╭─ Material provided

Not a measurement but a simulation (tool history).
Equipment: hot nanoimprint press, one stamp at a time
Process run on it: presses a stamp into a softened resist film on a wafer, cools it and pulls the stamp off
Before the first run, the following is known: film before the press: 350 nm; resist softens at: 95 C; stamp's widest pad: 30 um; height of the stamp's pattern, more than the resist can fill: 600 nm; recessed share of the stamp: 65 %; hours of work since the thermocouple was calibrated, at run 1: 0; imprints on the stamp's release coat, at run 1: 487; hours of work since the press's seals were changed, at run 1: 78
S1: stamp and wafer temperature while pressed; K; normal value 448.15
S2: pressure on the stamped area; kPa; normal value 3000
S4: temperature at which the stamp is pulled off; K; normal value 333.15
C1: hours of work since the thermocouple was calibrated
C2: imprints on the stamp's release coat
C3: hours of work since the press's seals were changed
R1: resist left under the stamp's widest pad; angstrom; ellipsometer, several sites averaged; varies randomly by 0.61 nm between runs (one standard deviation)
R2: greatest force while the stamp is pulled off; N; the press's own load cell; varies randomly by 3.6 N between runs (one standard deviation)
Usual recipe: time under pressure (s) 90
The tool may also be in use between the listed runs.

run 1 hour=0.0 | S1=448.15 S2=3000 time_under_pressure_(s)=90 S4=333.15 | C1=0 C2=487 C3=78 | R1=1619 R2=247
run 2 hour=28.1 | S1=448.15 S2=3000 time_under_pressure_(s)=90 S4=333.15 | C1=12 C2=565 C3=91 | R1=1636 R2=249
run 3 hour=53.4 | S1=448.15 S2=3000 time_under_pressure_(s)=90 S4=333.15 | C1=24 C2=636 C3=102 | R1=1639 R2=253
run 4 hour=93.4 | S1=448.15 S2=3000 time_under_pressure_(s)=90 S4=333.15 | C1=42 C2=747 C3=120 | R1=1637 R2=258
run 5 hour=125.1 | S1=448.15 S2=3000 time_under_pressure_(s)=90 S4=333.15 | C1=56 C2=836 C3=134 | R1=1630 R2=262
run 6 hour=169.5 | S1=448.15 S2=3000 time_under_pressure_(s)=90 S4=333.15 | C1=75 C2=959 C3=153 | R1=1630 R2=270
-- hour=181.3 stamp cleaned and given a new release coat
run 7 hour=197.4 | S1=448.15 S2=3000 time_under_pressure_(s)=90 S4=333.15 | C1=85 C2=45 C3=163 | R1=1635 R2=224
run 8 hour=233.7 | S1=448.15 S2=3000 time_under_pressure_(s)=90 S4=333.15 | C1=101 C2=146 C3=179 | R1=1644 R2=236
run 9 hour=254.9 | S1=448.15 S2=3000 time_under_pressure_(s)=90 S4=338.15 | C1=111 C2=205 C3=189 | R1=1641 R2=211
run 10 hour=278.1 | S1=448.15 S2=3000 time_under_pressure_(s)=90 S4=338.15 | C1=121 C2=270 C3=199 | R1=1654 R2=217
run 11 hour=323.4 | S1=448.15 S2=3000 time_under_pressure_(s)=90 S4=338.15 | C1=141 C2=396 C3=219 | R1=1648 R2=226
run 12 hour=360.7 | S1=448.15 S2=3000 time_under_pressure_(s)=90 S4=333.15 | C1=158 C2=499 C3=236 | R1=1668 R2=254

╰─

• _Work item_: Exactly as written, reproduce the lines of the data above from the first line through the line where "Before the first" appears.

• _Written answer_:
Not a measurement but a simulation (tool history).
Equipment: hot nanoimprint press, one stamp at a time
Process run on it: presses a stamp into a softened resist film on a wafer, cools it and pulls the stamp off
Before the first run, the following is known: film before the press: 350 nm; resist softens at: 95 C; stamp's widest pad: 30 um; height of the stamp's pattern, more than the resist can fill: 600 nm; recessed share of the stamp: 65 %; hours of work since the thermocouple was calibrated, at run 1: 0; imprints on the stamp's release coat, at run 1: 487; hours of work since the press's seals were changed, at run 1: 78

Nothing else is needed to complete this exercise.